Activity: Using the records that appear below, write out exactly the lines from the one with "21) DIRECTIONAL_ETCH with" through the one with "29) DIRECTIONAL_DEP with", keeping both end lines.

Extracted entries:
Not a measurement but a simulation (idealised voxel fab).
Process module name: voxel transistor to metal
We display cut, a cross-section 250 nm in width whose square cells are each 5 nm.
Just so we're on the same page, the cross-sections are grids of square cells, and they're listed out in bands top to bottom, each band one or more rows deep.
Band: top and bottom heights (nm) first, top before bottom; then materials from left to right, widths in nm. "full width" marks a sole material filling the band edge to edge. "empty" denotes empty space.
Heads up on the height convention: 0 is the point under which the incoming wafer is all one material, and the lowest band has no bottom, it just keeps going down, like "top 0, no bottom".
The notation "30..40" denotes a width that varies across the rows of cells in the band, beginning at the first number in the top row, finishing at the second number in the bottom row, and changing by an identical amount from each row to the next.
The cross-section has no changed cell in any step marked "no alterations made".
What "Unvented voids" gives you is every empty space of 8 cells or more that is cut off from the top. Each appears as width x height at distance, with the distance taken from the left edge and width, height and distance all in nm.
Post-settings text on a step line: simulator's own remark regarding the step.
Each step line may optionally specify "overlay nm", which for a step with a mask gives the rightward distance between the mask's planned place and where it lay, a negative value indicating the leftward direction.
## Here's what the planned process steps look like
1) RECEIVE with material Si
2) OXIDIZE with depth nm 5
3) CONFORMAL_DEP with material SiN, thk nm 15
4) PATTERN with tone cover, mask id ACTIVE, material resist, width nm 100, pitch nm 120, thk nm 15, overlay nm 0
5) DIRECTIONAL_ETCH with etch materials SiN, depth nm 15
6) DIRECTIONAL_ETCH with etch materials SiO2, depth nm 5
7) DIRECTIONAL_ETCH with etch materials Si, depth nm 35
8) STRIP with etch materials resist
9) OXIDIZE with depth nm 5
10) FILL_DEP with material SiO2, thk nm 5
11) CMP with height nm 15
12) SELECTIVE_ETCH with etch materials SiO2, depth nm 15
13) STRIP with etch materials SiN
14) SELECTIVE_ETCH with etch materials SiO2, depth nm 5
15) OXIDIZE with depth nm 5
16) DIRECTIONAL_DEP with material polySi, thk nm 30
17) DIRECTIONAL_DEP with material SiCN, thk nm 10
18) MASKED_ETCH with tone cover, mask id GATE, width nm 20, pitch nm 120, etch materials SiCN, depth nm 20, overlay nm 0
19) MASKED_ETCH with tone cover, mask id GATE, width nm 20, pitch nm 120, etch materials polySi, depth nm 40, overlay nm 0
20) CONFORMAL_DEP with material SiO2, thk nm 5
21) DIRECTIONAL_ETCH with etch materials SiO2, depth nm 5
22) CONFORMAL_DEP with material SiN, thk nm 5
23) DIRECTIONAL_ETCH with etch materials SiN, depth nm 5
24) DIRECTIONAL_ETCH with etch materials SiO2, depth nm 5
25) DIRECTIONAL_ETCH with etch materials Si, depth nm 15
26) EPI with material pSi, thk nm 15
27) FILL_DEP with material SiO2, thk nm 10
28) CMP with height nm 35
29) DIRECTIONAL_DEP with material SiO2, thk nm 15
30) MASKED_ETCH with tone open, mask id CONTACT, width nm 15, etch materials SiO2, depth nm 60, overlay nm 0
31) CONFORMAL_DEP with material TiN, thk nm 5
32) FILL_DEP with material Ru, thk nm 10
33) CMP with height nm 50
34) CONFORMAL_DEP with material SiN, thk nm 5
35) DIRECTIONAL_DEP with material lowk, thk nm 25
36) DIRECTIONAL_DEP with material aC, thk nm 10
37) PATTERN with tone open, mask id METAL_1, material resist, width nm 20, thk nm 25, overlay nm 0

Exercise solution:
21) DIRECTIONAL_ETCH with etch materials SiO2, depth nm 5
22) CONFORMAL_DEP with material SiN, thk nm 5
23) DIRECTIONAL_ETCH with etch materials SiN, depth nm 5
24) DIRECTIONAL_ETCH with etch materials SiO2, depth nm 5
25) DIRECTIONAL_ETCH with etch materials Si, depth nm 15
26) EPI with material pSi, thk nm 15
27) FILL_DEP with material SiO2, thk nm 10
28) CMP with height nm 35
29) DIRECTIONAL_DEP with material SiO2, thk nm 15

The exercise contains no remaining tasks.